>>>>>

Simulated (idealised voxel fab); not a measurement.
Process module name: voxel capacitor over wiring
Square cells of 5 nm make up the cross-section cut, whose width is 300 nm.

<<<<<

» REQUIRED ACTION
Each entry shown above must be retyped word for word.

» WORKED SOLUTION
Simulated (idealised voxel fab); not a measurement.
Process module name: voxel capacitor over wiring
Square cells of 5 nm make up the cross-section cut, whose width is 300 nm.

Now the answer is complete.